> **ACTIVITY**
Provide an exact copy of the lines from the beginning of the records through the line that includes "PROCESS STEPS - PLAN", and of no others.

DATA EXTRACTS below:
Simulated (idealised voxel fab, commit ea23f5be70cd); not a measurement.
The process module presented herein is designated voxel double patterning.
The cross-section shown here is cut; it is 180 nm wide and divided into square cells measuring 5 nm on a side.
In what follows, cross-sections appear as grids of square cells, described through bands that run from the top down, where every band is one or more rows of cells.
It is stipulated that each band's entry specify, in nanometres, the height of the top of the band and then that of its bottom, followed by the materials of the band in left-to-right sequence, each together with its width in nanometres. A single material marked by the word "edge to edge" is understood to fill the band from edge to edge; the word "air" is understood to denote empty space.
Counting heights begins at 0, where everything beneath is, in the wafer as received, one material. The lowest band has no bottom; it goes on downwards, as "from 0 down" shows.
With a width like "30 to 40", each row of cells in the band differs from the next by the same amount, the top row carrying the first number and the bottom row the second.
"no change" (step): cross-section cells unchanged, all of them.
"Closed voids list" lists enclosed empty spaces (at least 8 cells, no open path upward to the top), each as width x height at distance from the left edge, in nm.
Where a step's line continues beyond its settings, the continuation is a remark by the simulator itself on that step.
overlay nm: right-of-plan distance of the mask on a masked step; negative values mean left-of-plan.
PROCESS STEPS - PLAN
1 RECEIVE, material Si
End of DATA EXTRACTS.

> **ANSWER SPACE**
Simulated (idealised voxel fab, commit ea23f5be70cd); not a measurement.
The process module presented herein is designated voxel double patterning.
The cross-section shown here is cut; it is 180 nm wide and divided into square cells measuring 5 nm on a side.
In what follows, cross-sections appear as grids of square cells, described through bands that run from the top down, where every band is one or more rows of cells.
It is stipulated that each band's entry specify, in nanometres, the height of the top of the band and then that of its bottom, followed by the materials of the band in left-to-right sequence, each together with its width in nanometres. A single material marked by the word "edge to edge" is understood to fill the band from edge to edge; the word "air" is understood to denote empty space.
Counting heights begins at 0, where everything beneath is, in the wafer as received, one material. The lowest band has no bottom; it goes on downwards, as "from 0 down" shows.
With a width like "30 to 40", each row of cells in the band differs from the next by the same amount, the top row carrying the first number and the bottom row the second.
"no change" (step): cross-section cells unchanged, all of them.
"Closed voids list" lists enclosed empty spaces (at least 8 cells, no open path upward to the top), each as width x height at distance from the left edge, in nm.
Where a step's line continues beyond its settings, the continuation is a remark by the simulator itself on that step.
overlay nm: right-of-plan distance of the mask on a masked step; negative values mean left-of-plan.
PROCESS STEPS - PLAN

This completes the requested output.